--- --- ---

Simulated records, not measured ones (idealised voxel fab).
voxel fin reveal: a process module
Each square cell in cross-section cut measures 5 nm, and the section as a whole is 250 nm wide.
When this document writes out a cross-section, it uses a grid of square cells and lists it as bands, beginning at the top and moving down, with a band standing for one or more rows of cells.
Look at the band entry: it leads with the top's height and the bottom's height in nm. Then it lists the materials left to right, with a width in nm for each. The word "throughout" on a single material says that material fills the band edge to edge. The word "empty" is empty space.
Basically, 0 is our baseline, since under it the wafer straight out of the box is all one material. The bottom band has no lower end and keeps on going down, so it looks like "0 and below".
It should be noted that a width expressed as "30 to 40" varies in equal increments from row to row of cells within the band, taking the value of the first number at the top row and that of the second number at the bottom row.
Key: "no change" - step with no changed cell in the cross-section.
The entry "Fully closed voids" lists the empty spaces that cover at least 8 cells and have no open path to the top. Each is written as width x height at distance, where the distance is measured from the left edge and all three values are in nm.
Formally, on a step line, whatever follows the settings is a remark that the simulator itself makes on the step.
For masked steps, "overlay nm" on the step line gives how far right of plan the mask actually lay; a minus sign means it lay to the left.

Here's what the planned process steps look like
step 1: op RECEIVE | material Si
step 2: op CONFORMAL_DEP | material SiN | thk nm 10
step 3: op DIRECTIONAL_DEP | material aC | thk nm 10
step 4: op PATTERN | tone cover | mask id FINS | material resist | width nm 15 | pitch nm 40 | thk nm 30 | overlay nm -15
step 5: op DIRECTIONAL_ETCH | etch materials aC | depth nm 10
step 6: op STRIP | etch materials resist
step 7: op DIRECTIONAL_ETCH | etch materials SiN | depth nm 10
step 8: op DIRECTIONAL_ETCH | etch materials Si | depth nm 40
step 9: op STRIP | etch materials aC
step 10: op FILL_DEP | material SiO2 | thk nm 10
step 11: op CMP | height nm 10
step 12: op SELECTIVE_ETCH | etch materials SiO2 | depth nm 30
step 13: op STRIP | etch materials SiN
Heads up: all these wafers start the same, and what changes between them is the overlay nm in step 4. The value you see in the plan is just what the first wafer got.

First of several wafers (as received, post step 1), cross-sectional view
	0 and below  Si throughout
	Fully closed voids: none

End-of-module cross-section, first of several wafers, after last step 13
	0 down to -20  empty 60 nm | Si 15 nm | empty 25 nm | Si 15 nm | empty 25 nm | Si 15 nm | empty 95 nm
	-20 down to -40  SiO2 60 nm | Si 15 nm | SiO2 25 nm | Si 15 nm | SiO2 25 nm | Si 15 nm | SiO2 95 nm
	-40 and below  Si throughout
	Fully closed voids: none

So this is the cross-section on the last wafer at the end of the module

--- --- ---

**Brief**.
Taking the entries above, print exactly the lines starting at the line with "step 10: op" and ending at the line with "0 down to -20", both included.

**Written answer**.
step 10: op FILL_DEP | material SiO2 | thk nm 10
step 11: op CMP | height nm 10
step 12: op SELECTIVE_ETCH | etch materials SiO2 | depth nm 30
step 13: op STRIP | etch materials SiN
Heads up: all these wafers start the same, and what changes between them is the overlay nm in step 4. The value you see in the plan is just what the first wafer got.

First of several wafers (as received, post step 1), cross-sectional view
	0 and below  Si throughout
	Fully closed voids: none

End-of-module cross-section, first of several wafers, after last step 13
	0 down to -20  empty 60 nm | Si 15 nm | empty 25 nm | Si 15 nm | empty 25 nm | Si 15 nm | empty 95 nm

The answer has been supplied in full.